##############################

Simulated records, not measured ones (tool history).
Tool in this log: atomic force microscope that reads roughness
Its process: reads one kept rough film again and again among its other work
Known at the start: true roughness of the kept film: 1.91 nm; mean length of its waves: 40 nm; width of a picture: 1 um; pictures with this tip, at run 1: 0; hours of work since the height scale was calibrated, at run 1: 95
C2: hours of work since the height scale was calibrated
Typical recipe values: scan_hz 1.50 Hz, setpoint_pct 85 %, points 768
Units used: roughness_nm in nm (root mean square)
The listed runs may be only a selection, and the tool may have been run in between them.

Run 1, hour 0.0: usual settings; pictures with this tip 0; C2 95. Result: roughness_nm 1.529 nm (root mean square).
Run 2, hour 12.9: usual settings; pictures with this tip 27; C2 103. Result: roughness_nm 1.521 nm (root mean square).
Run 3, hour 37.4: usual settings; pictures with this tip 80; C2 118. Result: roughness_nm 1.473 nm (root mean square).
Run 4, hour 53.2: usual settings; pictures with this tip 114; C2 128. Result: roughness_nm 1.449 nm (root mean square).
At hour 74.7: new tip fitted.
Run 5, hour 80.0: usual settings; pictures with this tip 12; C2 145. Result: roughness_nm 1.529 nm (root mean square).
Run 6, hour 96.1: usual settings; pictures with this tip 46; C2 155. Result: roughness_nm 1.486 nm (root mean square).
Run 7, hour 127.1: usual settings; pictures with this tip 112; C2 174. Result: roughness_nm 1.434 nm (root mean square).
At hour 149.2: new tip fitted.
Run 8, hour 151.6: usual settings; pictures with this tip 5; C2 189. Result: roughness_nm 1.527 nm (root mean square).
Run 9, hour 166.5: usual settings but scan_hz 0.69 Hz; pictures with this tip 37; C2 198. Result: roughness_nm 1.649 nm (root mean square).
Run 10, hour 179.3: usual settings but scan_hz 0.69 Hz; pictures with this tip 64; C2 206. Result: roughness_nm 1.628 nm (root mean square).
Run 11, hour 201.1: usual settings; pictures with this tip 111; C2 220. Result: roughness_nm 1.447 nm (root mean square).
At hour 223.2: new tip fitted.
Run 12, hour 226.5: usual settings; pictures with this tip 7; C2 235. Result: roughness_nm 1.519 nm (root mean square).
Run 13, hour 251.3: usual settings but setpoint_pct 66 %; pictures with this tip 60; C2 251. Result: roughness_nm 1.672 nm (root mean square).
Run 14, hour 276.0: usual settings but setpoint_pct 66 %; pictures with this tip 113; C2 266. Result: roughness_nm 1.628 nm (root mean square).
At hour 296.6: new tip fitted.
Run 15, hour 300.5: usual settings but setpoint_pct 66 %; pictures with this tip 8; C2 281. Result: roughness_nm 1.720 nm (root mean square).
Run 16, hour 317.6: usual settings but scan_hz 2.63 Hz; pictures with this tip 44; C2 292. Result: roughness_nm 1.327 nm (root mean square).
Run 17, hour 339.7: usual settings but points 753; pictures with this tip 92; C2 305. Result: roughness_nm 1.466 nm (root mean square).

##############################

• _Work request_
From the records above, copy only the lines starting with the line that holds "Run 8, hour" and going on through the line that holds "Run 11, hour", exactly as written.

• _Exercise output_
Run 8, hour 151.6: usual settings; pictures with this tip 5; C2 189. Result: roughness_nm 1.527 nm (root mean square).
Run 9, hour 166.5: usual settings but scan_hz 0.69 Hz; pictures with this tip 37; C2 198. Result: roughness_nm 1.649 nm (root mean square).
Run 10, hour 179.3: usual settings but scan_hz 0.69 Hz; pictures with this tip 64; C2 206. Result: roughness_nm 1.628 nm (root mean square).
Run 11, hour 201.1: usual settings; pictures with this tip 111; C2 220. Result: roughness_nm 1.447 nm (root mean square).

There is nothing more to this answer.